▶ [Exercise]: Transcribe the records below exactly, from their first line through the line containing "Heads up on". Omit every line after it.

[[ Extracted entries open ]]
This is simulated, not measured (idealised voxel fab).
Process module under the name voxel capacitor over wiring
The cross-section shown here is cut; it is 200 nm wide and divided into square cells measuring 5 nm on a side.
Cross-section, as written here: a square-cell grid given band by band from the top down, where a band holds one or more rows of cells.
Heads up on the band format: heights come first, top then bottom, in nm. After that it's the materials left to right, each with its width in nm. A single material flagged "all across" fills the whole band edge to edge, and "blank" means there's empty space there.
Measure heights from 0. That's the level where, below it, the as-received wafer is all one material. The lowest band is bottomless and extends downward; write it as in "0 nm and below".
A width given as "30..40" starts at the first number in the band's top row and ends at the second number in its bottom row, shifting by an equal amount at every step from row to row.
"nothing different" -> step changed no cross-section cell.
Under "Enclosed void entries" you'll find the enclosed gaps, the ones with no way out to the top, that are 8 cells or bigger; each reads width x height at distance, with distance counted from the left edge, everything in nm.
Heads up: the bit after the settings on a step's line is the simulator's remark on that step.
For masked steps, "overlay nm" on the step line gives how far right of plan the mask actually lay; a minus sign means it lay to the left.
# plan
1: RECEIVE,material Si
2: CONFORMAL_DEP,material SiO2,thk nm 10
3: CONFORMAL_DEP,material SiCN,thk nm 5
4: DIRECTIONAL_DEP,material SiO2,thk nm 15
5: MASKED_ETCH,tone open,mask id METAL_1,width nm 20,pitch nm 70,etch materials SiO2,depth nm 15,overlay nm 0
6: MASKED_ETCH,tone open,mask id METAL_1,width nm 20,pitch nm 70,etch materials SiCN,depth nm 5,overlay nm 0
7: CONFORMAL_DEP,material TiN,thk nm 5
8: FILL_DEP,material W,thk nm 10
[[ Extracted entries closed ]]

▶ [Answer space]:
This is simulated, not measured (idealised voxel fab).
Process module under the name voxel capacitor over wiring
The cross-section shown here is cut; it is 200 nm wide and divided into square cells measuring 5 nm on a side.
Cross-section, as written here: a square-cell grid given band by band from the top down, where a band holds one or more rows of cells.
Heads up on the band format: heights come first, top then bottom, in nm. After that it's the materials left to right, each with its width in nm. A single material flagged "all across" fills the whole band edge to edge, and "blank" means there's empty space there.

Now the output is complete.